From the very first line down to the line containing "unit: nanometres", write out the material exactly as it appears, and no more.

Material provided Start Marker
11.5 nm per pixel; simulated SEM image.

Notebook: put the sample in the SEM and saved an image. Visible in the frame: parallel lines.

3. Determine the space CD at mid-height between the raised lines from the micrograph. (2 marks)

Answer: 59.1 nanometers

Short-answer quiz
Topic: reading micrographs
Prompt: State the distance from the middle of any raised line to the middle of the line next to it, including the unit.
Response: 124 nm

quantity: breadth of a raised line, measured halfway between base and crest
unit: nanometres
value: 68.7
Material provided End Marker

• [Answer section]:
11.5 nm per pixel; simulated SEM image.

Notebook: put the sample in the SEM and saved an image. Visible in the frame: parallel lines.

3. Determine the space CD at mid-height between the raised lines from the micrograph. (2 marks)

Answer: 59.1 nanometers

Short-answer quiz
Topic: reading micrographs
Prompt: State the distance from the middle of any raised line to the middle of the line next to it, including the unit.
Response: 124 nm

quantity: breadth of a raised line, measured halfway between base and crest
unit: nanometres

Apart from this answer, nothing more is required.